§ **STORED DATA**
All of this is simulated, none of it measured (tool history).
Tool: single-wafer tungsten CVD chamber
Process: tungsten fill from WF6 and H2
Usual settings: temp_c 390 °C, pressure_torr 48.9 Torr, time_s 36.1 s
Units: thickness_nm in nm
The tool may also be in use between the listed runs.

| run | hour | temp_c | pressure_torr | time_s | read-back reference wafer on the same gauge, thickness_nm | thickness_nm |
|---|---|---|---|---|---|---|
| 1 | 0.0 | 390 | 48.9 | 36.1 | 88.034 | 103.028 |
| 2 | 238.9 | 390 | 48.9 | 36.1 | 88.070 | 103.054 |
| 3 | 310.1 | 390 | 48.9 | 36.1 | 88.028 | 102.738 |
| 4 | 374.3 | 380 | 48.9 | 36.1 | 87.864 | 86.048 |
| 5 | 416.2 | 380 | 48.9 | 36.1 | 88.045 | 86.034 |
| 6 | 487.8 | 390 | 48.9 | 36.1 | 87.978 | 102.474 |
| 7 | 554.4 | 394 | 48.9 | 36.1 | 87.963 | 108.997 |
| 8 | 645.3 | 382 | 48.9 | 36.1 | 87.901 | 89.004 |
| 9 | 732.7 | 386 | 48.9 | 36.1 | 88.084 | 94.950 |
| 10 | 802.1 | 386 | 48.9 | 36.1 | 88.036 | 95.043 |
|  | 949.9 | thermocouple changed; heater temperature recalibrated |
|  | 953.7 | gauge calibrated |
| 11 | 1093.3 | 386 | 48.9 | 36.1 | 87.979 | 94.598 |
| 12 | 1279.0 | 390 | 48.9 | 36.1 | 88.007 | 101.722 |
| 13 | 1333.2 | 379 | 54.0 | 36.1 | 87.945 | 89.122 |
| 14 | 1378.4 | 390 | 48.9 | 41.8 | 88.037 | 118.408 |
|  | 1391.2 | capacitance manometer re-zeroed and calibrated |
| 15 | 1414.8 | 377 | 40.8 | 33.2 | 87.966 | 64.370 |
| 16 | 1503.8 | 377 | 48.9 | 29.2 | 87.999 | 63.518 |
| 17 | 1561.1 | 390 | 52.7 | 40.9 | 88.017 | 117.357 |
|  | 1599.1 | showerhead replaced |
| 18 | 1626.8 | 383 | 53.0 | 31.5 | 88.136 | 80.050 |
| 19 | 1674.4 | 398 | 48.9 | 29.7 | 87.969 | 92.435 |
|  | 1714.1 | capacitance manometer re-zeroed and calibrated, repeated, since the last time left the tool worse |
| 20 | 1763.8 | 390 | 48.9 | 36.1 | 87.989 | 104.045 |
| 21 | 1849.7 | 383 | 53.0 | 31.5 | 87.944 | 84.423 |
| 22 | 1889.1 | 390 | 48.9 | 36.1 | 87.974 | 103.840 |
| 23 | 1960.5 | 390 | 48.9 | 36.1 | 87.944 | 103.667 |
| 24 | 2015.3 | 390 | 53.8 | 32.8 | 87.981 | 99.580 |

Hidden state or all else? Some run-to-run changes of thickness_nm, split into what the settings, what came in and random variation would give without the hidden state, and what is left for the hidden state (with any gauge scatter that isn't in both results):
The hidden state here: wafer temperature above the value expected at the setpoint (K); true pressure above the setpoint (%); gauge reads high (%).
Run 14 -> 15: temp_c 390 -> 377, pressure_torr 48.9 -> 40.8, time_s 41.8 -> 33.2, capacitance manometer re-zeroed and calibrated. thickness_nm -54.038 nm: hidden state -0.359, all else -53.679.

§ **ASSIGNMENT**
Copy the lines above exactly, from the very first through the one containing "88.028 | 102.738 |", and include no other line.

§ **RESPONSE BOX**
All of this is simulated, none of it measured (tool history).
Tool: single-wafer tungsten CVD chamber
Process: tungsten fill from WF6 and H2
Usual settings: temp_c 390 °C, pressure_torr 48.9 Torr, time_s 36.1 s
Units: thickness_nm in nm
The tool may also be in use between the listed runs.

| run | hour | temp_c | pressure_torr | time_s | read-back reference wafer on the same gauge, thickness_nm | thickness_nm |
|---|---|---|---|---|---|---|
| 1 | 0.0 | 390 | 48.9 | 36.1 | 88.034 | 103.028 |
| 2 | 238.9 | 390 | 48.9 | 36.1 | 88.070 | 103.054 |
| 3 | 310.1 | 390 | 48.9 | 36.1 | 88.028 | 102.738 |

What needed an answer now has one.